--- GIVEN INFORMATION ---
= = =
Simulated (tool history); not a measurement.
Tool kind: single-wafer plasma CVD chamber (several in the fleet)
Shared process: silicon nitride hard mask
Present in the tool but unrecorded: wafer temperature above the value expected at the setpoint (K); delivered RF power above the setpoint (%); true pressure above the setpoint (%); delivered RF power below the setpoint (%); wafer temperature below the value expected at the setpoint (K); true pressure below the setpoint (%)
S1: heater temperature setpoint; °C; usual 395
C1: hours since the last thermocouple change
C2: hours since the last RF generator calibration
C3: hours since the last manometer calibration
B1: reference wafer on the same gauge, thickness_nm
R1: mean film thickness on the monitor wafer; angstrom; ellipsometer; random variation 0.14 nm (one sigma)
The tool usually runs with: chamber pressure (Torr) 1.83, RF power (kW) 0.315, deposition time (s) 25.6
= = =

--- TASK ITEM ---
In this exercise, reproduce each line above exactly.

--- RESPONSE AREA ---
Simulated (tool history); not a measurement.
Tool kind: single-wafer plasma CVD chamber (several in the fleet)
Shared process: silicon nitride hard mask
Present in the tool but unrecorded: wafer temperature above the value expected at the setpoint (K); delivered RF power above the setpoint (%); true pressure above the setpoint (%); delivered RF power below the setpoint (%); wafer temperature below the value expected at the setpoint (K); true pressure below the setpoint (%)
S1: heater temperature setpoint; °C; usual 395
C1: hours since the last thermocouple change
C2: hours since the last RF generator calibration
C3: hours since the last manometer calibration
B1: reference wafer on the same gauge, thickness_nm
R1: mean film thickness on the monitor wafer; angstrom; ellipsometer; random variation 0.14 nm (one sigma)
The tool usually runs with: chamber pressure (Torr) 1.83, RF power (kW) 0.315, deposition time (s) 25.6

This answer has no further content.